■ **Work item**:
Every record here should be printed again exactly.

■ **Material shown**:
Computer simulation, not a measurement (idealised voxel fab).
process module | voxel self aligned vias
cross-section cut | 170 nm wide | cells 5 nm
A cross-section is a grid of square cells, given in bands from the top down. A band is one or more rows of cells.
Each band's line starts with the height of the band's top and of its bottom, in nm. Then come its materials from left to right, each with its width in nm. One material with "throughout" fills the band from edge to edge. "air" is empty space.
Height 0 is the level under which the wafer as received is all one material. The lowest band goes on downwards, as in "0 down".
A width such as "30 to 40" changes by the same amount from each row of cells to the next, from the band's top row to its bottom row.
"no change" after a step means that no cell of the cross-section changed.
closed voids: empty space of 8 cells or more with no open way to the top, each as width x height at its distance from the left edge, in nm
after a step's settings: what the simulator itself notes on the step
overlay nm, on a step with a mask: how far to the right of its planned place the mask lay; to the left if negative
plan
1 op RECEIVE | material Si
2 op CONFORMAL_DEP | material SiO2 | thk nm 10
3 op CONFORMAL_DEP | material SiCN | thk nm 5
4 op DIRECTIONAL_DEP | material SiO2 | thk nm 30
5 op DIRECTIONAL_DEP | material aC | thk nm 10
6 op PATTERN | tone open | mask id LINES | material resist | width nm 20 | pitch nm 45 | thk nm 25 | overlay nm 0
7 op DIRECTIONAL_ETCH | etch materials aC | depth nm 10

■ **Solution**:
Computer simulation, not a measurement (idealised voxel fab).
process module | voxel self aligned vias
cross-section cut | 170 nm wide | cells 5 nm
A cross-section is a grid of square cells, given in bands from the top down. A band is one or more rows of cells.
Each band's line starts with the height of the band's top and of its bottom, in nm. Then come its materials from left to right, each with its width in nm. One material with "throughout" fills the band from edge to edge. "air" is empty space.
Height 0 is the level under which the wafer as received is all one material. The lowest band goes on downwards, as in "0 down".
A width such as "30 to 40" changes by the same amount from each row of cells to the next, from the band's top row to its bottom row.
"no change" after a step means that no cell of the cross-section changed.
closed voids: empty space of 8 cells or more with no open way to the top, each as width x height at its distance from the left edge, in nm
after a step's settings: what the simulator itself notes on the step
overlay nm, on a step with a mask: how far to the right of its planned place the mask lay; to the left if negative
plan
1 op RECEIVE | material Si
2 op CONFORMAL_DEP | material SiO2 | thk nm 10
3 op CONFORMAL_DEP | material SiCN | thk nm 5
4 op DIRECTIONAL_DEP | material SiO2 | thk nm 30
5 op DIRECTIONAL_DEP | material aC | thk nm 10
6 op PATTERN | tone open | mask id LINES | material resist | width nm 20 | pitch nm 45 | thk nm 25 | overlay nm 0
7 op DIRECTIONAL_ETCH | etch materials aC | depth nm 10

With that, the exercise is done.